■ Requirement
Each record that follows is to be output in full, precisely as written.

■ Data for review
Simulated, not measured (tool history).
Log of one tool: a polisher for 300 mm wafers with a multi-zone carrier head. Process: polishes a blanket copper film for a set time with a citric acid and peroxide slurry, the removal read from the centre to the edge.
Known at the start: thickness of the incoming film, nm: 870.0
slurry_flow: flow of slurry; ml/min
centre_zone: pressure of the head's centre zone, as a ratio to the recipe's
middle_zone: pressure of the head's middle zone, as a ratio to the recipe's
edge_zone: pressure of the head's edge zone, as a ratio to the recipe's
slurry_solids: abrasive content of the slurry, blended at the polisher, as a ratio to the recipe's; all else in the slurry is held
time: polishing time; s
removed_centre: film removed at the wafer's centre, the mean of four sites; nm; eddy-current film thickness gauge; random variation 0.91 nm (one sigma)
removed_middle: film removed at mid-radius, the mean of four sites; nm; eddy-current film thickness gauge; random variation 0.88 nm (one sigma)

■ Written answer
Simulated, not measured (tool history).
Log of one tool: a polisher for 300 mm wafers with a multi-zone carrier head. Process: polishes a blanket copper film for a set time with a citric acid and peroxide slurry, the removal read from the centre to the edge.
Known at the start: thickness of the incoming film, nm: 870.0
slurry_flow: flow of slurry; ml/min
centre_zone: pressure of the head's centre zone, as a ratio to the recipe's
middle_zone: pressure of the head's middle zone, as a ratio to the recipe's
edge_zone: pressure of the head's edge zone, as a ratio to the recipe's
slurry_solids: abrasive content of the slurry, blended at the polisher, as a ratio to the recipe's; all else in the slurry is held
time: polishing time; s
removed_centre: film removed at the wafer's centre, the mean of four sites; nm; eddy-current film thickness gauge; random variation 0.91 nm (one sigma)
removed_middle: film removed at mid-radius, the mean of four sites; nm; eddy-current film thickness gauge; random variation 0.88 nm (one sigma)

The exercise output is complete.